- GIVEN INFORMATION -
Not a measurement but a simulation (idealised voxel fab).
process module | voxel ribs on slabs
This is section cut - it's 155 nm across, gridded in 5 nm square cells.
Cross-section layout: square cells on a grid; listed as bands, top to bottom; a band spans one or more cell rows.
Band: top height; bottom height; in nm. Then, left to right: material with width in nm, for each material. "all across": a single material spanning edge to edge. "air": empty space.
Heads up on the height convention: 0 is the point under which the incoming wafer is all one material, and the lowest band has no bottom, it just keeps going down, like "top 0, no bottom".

- BRIEF -
Please transcribe every entry above exactly as it appears.

- YOUR SOLUTION -
Not a measurement but a simulation (idealised voxel fab).
process module | voxel ribs on slabs
This is section cut - it's 155 nm across, gridded in 5 nm square cells.
Cross-section layout: square cells on a grid; listed as bands, top to bottom; a band spans one or more cell rows.
Band: top height; bottom height; in nm. Then, left to right: material with width in nm, for each material. "all across": a single material spanning edge to edge. "air": empty space.
Heads up on the height convention: 0 is the point under which the incoming wafer is all one material, and the lowest band has no bottom, it just keeps going down, like "top 0, no bottom".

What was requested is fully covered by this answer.